===== INFORMATION SHOWN =====

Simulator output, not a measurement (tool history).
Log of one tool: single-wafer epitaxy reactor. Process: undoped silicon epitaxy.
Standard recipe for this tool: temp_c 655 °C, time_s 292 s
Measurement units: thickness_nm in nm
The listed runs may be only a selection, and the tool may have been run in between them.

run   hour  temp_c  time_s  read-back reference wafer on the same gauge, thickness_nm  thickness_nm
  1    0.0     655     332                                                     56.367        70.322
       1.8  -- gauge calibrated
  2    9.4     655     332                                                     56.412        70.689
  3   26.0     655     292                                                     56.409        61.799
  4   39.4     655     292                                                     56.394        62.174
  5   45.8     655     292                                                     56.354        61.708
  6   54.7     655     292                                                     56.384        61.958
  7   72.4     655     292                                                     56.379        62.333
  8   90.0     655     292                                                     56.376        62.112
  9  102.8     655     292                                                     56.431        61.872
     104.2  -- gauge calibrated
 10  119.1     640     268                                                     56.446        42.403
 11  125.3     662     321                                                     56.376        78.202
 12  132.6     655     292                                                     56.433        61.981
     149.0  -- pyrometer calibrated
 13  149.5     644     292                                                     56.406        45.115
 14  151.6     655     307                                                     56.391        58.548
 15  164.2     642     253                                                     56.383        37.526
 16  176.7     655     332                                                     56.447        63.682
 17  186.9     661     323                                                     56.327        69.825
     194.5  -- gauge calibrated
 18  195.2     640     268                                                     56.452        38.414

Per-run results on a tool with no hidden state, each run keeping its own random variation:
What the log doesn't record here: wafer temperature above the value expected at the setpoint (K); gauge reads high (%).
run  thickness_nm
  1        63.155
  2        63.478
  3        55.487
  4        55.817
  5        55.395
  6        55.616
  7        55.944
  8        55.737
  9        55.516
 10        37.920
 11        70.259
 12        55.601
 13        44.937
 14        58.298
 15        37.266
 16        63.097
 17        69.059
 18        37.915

=====

Write out word for word only the lines from the start of the entries down to the line with "The listed runs", please, including both ends.

YOUR RESPONSE:
Simulator output, not a measurement (tool history).
Log of one tool: single-wafer epitaxy reactor. Process: undoped silicon epitaxy.
Standard recipe for this tool: temp_c 655 °C, time_s 292 s
Measurement units: thickness_nm in nm
The listed runs may be only a selection, and the tool may have been run in between them.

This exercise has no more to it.